TASK ITEM
Return only the stretch of the material below that begins with the line containing "3A,40.1,23,18.5,60,150,139.99,1027.8,360.97" and ends with the line containing "6B,68.2,23,18.5,60,149.98,139.99,1030.9,358.48", exactly; both of those lines belong to it.

EXERCISE DATA
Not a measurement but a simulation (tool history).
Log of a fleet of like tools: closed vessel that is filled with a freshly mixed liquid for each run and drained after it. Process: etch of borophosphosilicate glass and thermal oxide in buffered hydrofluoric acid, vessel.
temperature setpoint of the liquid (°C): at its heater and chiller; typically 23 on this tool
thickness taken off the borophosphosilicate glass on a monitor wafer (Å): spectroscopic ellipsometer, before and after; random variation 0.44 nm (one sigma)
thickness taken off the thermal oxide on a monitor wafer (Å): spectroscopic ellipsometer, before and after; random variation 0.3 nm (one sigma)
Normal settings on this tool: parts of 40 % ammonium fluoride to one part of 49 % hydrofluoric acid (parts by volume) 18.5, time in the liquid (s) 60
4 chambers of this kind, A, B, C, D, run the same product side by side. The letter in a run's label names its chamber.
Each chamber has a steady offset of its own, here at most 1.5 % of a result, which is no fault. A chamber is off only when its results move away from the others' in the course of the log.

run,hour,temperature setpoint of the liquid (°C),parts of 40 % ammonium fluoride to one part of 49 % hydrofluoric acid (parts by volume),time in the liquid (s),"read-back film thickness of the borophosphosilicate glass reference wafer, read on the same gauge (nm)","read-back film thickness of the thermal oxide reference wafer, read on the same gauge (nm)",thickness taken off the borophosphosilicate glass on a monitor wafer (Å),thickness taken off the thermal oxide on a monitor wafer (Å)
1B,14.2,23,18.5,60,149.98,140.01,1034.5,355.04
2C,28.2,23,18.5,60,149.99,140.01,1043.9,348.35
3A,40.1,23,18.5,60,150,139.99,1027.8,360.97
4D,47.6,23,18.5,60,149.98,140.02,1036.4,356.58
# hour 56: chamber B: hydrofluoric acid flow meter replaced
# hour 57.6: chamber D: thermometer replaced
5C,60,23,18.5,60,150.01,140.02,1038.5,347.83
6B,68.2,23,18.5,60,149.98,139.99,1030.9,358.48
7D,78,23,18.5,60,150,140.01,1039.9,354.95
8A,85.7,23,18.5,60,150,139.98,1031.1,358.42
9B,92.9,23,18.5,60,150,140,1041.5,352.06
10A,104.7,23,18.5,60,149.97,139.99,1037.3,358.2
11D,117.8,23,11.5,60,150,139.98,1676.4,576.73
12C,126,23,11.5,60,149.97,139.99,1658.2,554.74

EXERCISE SOLUTION
3A,40.1,23,18.5,60,150,139.99,1027.8,360.97
4D,47.6,23,18.5,60,149.98,140.02,1036.4,356.58
# hour 56: chamber B: hydrofluoric acid flow meter replaced
# hour 57.6: chamber D: thermometer replaced
5C,60,23,18.5,60,150.01,140.02,1038.5,347.83
6B,68.2,23,18.5,60,149.98,139.99,1030.9,358.48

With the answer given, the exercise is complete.